▶ **Raw data**
=-=-=-=-=

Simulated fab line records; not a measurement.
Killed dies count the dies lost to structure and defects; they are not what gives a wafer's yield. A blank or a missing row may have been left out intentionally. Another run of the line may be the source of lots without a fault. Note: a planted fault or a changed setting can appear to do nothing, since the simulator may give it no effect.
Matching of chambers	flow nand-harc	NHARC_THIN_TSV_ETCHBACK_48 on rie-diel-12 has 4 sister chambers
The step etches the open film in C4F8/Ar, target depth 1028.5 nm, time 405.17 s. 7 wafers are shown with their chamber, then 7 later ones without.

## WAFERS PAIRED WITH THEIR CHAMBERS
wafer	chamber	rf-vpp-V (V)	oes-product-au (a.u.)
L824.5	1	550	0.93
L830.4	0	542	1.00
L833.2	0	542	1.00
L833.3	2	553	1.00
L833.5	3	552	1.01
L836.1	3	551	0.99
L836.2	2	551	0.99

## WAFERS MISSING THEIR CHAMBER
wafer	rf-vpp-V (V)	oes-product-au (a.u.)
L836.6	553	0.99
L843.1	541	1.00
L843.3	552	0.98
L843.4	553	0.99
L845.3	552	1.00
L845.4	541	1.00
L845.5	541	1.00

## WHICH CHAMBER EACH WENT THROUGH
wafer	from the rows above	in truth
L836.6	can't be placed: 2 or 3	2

=-=-=-=-=

▶ **Assigned task**
Repeat the entries exactly as they appear.

▶ **Answer space**
Simulated fab line records; not a measurement.
Killed dies count the dies lost to structure and defects; they are not what gives a wafer's yield. A blank or a missing row may have been left out intentionally. Another run of the line may be the source of lots without a fault. Note: a planted fault or a changed setting can appear to do nothing, since the simulator may give it no effect.
Matching of chambers	flow nand-harc	NHARC_THIN_TSV_ETCHBACK_48 on rie-diel-12 has 4 sister chambers
The step etches the open film in C4F8/Ar, target depth 1028.5 nm, time 405.17 s. 7 wafers are shown with their chamber, then 7 later ones without.

## WAFERS PAIRED WITH THEIR CHAMBERS
wafer	chamber	rf-vpp-V (V)	oes-product-au (a.u.)
L824.5	1	550	0.93
L830.4	0	542	1.00
L833.2	0	542	1.00
L833.3	2	553	1.00
L833.5	3	552	1.01
L836.1	3	551	0.99
L836.2	2	551	0.99

## WAFERS MISSING THEIR CHAMBER
wafer	rf-vpp-V (V)	oes-product-au (a.u.)
L836.6	553	0.99
L843.1	541	1.00
L843.3	552	0.98
L843.4	553	0.99
L845.3	552	1.00
L845.4	541	1.00
L845.5	541	1.00

## WHICH CHAMBER EACH WENT THROUGH
wafer	from the rows above	in truth
L836.6	can't be placed: 2 or 3	2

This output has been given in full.